## Task item
Could you write out each of the records below exactly?

==*==
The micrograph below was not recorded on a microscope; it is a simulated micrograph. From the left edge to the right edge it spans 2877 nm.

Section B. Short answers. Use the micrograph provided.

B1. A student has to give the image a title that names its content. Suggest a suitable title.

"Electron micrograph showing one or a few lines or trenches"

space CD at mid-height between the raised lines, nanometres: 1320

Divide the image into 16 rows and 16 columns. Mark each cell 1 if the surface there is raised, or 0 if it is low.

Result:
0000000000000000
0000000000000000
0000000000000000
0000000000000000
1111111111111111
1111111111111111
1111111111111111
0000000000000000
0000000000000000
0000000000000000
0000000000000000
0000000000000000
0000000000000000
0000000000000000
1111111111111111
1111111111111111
==*==

## Written response
The micrograph below was not recorded on a microscope; it is a simulated micrograph. From the left edge to the right edge it spans 2877 nm.

Section B. Short answers. Use the micrograph provided.

B1. A student has to give the image a title that names its content. Suggest a suitable title.

"Electron micrograph showing one or a few lines or trenches"

space CD at mid-height between the raised lines, nanometres: 1320

Divide the image into 16 rows and 16 columns. Mark each cell 1 if the surface there is raised, or 0 if it is low.

Result:
0000000000000000
0000000000000000
0000000000000000
0000000000000000
1111111111111111
1111111111111111
1111111111111111
0000000000000000
0000000000000000
0000000000000000
0000000000000000
0000000000000000
0000000000000000
0000000000000000
1111111111111111
1111111111111111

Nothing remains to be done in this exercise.